ACTIVITY
The lines from the top of the listing through the one containing "L685 | day 46" are to be retyped exactly, with no other lines.

-- Opening Marker --

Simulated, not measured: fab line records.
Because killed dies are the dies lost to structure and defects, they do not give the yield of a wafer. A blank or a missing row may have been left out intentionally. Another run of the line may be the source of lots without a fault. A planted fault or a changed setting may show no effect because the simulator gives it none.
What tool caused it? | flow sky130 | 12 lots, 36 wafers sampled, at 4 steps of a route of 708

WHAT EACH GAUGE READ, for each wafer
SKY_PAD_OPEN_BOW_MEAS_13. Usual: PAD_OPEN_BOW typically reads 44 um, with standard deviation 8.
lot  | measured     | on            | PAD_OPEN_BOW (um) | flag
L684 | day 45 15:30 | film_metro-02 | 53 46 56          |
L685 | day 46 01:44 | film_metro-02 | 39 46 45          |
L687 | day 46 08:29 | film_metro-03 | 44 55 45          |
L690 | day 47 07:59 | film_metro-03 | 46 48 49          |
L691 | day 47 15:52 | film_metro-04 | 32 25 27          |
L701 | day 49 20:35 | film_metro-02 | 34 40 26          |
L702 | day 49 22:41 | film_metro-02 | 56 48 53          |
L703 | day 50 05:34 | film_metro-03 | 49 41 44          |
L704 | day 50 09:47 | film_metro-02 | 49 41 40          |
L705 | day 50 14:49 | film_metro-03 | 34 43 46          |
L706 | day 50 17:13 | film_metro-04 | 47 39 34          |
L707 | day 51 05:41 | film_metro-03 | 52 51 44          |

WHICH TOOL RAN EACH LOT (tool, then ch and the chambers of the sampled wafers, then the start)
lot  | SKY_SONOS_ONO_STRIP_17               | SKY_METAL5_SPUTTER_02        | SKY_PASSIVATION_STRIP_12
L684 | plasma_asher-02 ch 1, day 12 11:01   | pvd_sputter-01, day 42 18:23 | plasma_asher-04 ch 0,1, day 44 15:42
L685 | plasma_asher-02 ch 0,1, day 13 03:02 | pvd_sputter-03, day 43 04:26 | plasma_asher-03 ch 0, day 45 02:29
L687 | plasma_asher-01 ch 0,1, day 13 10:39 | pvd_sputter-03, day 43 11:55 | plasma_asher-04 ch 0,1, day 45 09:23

-- Closing Marker --

RESPONSE
Simulated, not measured: fab line records.
Because killed dies are the dies lost to structure and defects, they do not give the yield of a wafer. A blank or a missing row may have been left out intentionally. Another run of the line may be the source of lots without a fault. A planted fault or a changed setting may show no effect because the simulator gives it none.
What tool caused it? | flow sky130 | 12 lots, 36 wafers sampled, at 4 steps of a route of 708

WHAT EACH GAUGE READ, for each wafer
SKY_PAD_OPEN_BOW_MEAS_13. Usual: PAD_OPEN_BOW typically reads 44 um, with standard deviation 8.
lot  | measured     | on            | PAD_OPEN_BOW (um) | flag
L684 | day 45 15:30 | film_metro-02 | 53 46 56          |
L685 | day 46 01:44 | film_metro-02 | 39 46 45          |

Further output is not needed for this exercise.